** Opening RECORDS SUPPLIED block **
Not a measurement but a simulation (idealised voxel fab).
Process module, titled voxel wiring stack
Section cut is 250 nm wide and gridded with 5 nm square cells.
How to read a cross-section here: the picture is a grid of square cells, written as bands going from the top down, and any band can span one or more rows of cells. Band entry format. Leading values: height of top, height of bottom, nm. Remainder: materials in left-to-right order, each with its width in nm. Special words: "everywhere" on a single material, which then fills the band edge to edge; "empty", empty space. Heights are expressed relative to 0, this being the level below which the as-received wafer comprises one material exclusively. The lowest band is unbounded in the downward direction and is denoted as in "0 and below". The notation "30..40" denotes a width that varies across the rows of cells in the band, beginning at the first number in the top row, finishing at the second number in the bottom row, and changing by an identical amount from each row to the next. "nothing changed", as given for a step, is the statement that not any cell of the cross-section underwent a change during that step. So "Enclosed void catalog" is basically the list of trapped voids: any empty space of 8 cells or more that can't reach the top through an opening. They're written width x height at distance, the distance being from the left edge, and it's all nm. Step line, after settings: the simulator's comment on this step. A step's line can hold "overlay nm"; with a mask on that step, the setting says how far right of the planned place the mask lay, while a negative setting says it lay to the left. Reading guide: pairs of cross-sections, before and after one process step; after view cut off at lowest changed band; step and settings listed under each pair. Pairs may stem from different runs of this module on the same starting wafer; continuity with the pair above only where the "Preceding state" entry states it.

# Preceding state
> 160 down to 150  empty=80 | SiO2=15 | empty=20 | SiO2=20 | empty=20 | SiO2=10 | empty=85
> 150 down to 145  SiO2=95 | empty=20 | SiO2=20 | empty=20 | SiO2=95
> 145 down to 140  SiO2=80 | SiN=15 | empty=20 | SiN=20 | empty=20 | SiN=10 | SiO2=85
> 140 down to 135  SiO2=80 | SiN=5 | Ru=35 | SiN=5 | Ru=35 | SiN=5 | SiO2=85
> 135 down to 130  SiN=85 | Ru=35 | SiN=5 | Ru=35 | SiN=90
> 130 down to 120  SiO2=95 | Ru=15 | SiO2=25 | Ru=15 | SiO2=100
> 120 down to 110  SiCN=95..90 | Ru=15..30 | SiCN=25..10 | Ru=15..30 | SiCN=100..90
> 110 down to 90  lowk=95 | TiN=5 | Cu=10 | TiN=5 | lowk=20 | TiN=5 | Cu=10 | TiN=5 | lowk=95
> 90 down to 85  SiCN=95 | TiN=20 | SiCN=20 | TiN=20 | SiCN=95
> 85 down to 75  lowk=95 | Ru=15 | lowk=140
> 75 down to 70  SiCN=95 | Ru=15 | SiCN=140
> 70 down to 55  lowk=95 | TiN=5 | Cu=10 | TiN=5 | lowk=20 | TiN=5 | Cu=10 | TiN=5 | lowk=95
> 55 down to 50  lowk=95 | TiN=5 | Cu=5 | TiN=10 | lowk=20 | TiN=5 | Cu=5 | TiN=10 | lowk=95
** Closing RECORDS SUPPLIED block **

# TASK ITEM
Quote exactly the opening line of the material above and every line after it, up to and including the line that contains "Section cut is".

# ANSWER SECTION
Not a measurement but a simulation (idealised voxel fab).
Process module, titled voxel wiring stack
Section cut is 250 nm wide and gridded with 5 nm square cells.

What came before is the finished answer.